Start of Block
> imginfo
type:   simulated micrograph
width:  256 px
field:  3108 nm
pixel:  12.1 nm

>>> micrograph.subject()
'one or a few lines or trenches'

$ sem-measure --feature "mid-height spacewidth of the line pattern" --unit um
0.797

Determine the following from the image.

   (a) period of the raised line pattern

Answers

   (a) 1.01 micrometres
End of Block

*WORK ITEM:*
Leave out every line after the one with "Determine the following from the image.". Reproduce the material above exactly from its first line through that line.

*RESPONSE AREA:*
> imginfo
type:   simulated micrograph
width:  256 px
field:  3108 nm
pixel:  12.1 nm

>>> micrograph.subject()
'one or a few lines or trenches'

$ sem-measure --feature "mid-height spacewidth of the line pattern" --unit um
0.797

Determine the following from the image.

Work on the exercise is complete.